──────── STUDY MATERIAL ────────

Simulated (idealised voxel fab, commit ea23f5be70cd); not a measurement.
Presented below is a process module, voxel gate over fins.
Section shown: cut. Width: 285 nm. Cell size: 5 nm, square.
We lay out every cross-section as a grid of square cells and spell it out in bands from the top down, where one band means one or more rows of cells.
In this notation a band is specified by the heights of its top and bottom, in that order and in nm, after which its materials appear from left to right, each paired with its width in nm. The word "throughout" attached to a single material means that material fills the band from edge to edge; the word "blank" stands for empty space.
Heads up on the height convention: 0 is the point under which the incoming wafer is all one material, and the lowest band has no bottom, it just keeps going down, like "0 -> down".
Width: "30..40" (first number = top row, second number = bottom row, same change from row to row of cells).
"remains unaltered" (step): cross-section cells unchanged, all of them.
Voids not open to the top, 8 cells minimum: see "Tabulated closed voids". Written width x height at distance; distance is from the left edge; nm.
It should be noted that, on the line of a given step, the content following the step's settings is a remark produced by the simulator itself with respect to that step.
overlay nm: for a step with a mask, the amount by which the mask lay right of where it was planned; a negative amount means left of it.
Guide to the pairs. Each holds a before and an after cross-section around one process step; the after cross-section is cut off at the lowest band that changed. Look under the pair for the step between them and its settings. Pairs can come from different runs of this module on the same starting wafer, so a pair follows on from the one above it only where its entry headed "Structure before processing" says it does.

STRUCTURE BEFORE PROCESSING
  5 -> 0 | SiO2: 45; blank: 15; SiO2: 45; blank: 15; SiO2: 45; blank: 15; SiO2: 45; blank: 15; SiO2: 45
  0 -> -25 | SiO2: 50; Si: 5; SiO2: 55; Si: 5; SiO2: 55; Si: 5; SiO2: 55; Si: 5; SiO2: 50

────────

ASSIGNED TASK:
Every line in the data above has to be retyped exactly.

SOLUTION:
Simulated (idealised voxel fab, commit ea23f5be70cd); not a measurement.
Presented below is a process module, voxel gate over fins.
Section shown: cut. Width: 285 nm. Cell size: 5 nm, square.
We lay out every cross-section as a grid of square cells and spell it out in bands from the top down, where one band means one or more rows of cells.
In this notation a band is specified by the heights of its top and bottom, in that order and in nm, after which its materials appear from left to right, each paired with its width in nm. The word "throughout" attached to a single material means that material fills the band from edge to edge; the word "blank" stands for empty space.
Heads up on the height convention: 0 is the point under which the incoming wafer is all one material, and the lowest band has no bottom, it just keeps going down, like "0 -> down".
Width: "30..40" (first number = top row, second number = bottom row, same change from row to row of cells).
"remains unaltered" (step): cross-section cells unchanged, all of them.
Voids not open to the top, 8 cells minimum: see "Tabulated closed voids". Written width x height at distance; distance is from the left edge; nm.
It should be noted that, on the line of a given step, the content following the step's settings is a remark produced by the simulator itself with respect to that step.
overlay nm: for a step with a mask, the amount by which the mask lay right of where it was planned; a negative amount means left of it.
Guide to the pairs. Each holds a before and an after cross-section around one process step; the after cross-section is cut off at the lowest band that changed. Look under the pair for the step between them and its settings. Pairs can come from different runs of this module on the same starting wafer, so a pair follows on from the one above it only where its entry headed "Structure before processing" says it does.

STRUCTURE BEFORE PROCESSING
  5 -> 0 | SiO2: 45; blank: 15; SiO2: 45; blank: 15; SiO2: 45; blank: 15; SiO2: 45; blank: 15; SiO2: 45
  0 -> -25 | SiO2: 50; Si: 5; SiO2: 55; Si: 5; SiO2: 55; Si: 5; SiO2: 55; Si: 5; SiO2: 50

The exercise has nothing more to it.